BRIEF - In your reply, reproduce the lines from the first one below to the line containing "Killed dies are", inclusive, exactly as they stand.

***** SOURCE INFORMATION *****

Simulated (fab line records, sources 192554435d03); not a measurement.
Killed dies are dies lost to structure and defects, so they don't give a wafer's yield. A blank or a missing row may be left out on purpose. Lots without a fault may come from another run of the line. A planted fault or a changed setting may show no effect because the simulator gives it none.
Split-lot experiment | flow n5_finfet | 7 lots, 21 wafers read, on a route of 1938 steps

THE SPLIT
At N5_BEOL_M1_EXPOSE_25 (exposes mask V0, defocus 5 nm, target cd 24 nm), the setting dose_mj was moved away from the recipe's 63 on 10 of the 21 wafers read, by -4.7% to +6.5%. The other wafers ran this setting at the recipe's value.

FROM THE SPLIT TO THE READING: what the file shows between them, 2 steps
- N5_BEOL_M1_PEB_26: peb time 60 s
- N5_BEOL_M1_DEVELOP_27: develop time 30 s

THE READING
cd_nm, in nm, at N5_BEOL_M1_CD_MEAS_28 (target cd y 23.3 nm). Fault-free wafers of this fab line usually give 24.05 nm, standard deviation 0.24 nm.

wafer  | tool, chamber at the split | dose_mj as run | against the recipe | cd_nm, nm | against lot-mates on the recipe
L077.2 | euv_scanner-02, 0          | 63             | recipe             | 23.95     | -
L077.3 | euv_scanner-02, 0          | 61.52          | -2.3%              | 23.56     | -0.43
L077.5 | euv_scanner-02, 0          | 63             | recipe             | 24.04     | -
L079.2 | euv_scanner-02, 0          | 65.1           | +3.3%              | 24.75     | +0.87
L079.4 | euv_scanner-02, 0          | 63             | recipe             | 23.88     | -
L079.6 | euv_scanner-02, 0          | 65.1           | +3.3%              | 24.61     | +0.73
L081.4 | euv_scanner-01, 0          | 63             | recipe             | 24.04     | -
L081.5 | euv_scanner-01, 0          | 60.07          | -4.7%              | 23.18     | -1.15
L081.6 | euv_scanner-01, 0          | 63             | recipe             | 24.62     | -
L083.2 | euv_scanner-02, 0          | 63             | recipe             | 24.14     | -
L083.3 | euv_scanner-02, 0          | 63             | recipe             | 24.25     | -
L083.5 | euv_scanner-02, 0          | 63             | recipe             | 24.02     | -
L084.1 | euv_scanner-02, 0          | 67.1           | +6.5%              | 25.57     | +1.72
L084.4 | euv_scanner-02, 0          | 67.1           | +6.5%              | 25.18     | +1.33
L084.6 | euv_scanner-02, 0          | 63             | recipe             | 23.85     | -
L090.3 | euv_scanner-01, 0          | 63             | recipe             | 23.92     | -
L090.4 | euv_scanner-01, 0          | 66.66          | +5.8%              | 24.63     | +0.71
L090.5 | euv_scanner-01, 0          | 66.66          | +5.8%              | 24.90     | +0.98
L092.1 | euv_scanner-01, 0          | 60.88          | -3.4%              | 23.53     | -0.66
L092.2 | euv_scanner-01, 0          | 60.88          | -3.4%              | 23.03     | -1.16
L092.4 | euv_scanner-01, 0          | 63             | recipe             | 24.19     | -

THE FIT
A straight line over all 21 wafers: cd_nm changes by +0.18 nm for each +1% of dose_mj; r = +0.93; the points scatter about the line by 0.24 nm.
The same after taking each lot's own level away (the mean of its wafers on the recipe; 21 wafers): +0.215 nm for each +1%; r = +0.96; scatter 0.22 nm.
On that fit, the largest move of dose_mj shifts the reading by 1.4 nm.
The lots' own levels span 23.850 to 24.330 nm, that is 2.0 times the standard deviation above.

*****

TASK SOLUTION -
Simulated (fab line records, sources 192554435d03); not a measurement.
Killed dies are dies lost to structure and defects, so they don't give a wafer's yield. A blank or a missing row may be left out on purpose. Lots without a fault may come from another run of the line. A planted fault or a changed setting may show no effect because the simulator gives it none.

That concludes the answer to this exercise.